▸ **ASSIGNMENT**: Repeat all the data that appears below, keeping it exact.

☆ ☆ ☆ ☆

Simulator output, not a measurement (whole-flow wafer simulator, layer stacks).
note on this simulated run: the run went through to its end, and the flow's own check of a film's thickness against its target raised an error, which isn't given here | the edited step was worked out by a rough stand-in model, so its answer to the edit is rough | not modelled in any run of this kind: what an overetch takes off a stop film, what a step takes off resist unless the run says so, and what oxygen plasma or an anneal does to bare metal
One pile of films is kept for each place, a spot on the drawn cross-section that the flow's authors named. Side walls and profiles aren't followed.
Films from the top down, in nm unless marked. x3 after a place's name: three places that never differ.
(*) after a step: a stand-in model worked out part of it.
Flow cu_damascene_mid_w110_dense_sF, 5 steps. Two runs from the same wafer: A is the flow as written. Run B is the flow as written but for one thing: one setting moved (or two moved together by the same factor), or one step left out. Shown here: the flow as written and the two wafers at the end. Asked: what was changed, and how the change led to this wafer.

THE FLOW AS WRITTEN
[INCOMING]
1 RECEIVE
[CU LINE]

☆ ☆ ☆ ☆

▸ **RESPONSE**:
Simulator output, not a measurement (whole-flow wafer simulator, layer stacks).
note on this simulated run: the run went through to its end, and the flow's own check of a film's thickness against its target raised an error, which isn't given here | the edited step was worked out by a rough stand-in model, so its answer to the edit is rough | not modelled in any run of this kind: what an overetch takes off a stop film, what a step takes off resist unless the run says so, and what oxygen plasma or an anneal does to bare metal
One pile of films is kept for each place, a spot on the drawn cross-section that the flow's authors named. Side walls and profiles aren't followed.
Films from the top down, in nm unless marked. x3 after a place's name: three places that never differ.
(*) after a step: a stand-in model worked out part of it.
Flow cu_damascene_mid_w110_dense_sF, 5 steps. Two runs from the same wafer: A is the flow as written. Run B is the flow as written but for one thing: one setting moved (or two moved together by the same factor), or one step left out. Shown here: the flow as written and the two wafers at the end. Asked: what was changed, and how the change led to this wafer.

THE FLOW AS WRITTEN
[INCOMING]
1 RECEIVE
[CU LINE]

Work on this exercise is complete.